* * * * * * * * *

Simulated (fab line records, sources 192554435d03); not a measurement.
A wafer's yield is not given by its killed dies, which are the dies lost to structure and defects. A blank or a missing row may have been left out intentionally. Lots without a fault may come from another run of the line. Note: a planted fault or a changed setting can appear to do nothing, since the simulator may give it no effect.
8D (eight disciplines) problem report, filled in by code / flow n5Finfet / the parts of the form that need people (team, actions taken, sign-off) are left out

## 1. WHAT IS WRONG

* * * * * * * * *

WORK TASK
The complete data is to be transcribed verbatim.

ANSWER AREA
Simulated (fab line records, sources 192554435d03); not a measurement.
A wafer's yield is not given by its killed dies, which are the dies lost to structure and defects. A blank or a missing row may have been left out intentionally. Lots without a fault may come from another run of the line. Note: a planted fault or a changed setting can appear to do nothing, since the simulator may give it no effect.
8D (eight disciplines) problem report, filled in by code / flow n5Finfet / the parts of the form that need people (team, actions taken, sign-off) are left out

## 1. WHAT IS WRONG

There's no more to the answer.